◆ **Brief**:
Repeat the records below line by line, exactly, finishing on the line that contains "This document writes".

------ Given entries ------
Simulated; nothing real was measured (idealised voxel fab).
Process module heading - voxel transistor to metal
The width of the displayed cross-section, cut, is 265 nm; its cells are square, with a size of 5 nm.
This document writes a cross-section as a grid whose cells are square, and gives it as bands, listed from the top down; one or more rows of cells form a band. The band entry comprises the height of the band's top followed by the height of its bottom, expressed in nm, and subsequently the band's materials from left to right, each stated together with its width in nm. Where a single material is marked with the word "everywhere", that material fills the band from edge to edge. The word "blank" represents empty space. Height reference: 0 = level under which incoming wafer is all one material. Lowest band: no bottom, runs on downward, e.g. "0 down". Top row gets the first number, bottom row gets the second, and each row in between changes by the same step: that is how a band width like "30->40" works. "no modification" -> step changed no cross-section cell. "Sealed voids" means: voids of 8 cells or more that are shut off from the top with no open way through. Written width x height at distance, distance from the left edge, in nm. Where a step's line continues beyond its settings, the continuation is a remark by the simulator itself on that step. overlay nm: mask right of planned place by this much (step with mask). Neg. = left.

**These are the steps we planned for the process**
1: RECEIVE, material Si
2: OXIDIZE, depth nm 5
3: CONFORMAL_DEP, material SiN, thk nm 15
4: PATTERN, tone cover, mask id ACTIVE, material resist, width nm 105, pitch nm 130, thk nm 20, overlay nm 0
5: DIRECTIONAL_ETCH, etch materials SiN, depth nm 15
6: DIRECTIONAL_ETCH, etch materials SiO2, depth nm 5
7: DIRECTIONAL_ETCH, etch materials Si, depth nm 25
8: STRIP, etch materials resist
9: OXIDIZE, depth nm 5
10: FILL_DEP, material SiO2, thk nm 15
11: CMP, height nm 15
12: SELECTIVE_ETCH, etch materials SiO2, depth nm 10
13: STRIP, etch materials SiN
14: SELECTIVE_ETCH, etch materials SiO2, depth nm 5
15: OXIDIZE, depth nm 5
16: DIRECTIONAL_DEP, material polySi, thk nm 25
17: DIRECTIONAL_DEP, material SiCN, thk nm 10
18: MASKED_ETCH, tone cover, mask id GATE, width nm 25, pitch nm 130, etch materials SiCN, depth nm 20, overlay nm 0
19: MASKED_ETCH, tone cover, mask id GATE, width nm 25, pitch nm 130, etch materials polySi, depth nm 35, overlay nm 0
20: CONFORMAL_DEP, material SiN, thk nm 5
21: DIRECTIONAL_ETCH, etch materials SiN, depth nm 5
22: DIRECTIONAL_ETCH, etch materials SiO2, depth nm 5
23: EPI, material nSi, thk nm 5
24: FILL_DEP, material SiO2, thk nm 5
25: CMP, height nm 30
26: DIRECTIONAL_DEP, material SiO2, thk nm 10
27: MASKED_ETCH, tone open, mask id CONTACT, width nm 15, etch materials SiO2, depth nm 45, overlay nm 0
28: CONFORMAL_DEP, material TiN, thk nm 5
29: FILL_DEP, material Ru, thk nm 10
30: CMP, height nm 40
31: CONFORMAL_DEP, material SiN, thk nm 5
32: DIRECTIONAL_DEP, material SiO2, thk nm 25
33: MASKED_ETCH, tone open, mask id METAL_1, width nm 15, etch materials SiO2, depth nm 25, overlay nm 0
------

◆ **Your response**:
Simulated; nothing real was measured (idealised voxel fab).
Process module heading - voxel transistor to metal
The width of the displayed cross-section, cut, is 265 nm; its cells are square, with a size of 5 nm.
This document writes a cross-section as a grid whose cells are square, and gives it as bands, listed from the top down; one or more rows of cells form a band. The band entry comprises the height of the band's top followed by the height of its bottom, expressed in nm, and subsequently the band's materials from left to right, each stated together with its width in nm. Where a single material is marked with the word "everywhere", that material fills the band from edge to edge. The word "blank" represents empty space. Height reference: 0 = level under which incoming wafer is all one material. Lowest band: no bottom, runs on downward, e.g. "0 down". Top row gets the first number, bottom row gets the second, and each row in between changes by the same step: that is how a band width like "30->40" works. "no modification" -> step changed no cross-section cell. "Sealed voids" means: voids of 8 cells or more that are shut off from the top with no open way through. Written width x height at distance, distance from the left edge, in nm. Where a step's line continues beyond its settings, the continuation is a remark by the simulator itself on that step. overlay nm: mask right of planned place by this much (step with mask). Neg. = left.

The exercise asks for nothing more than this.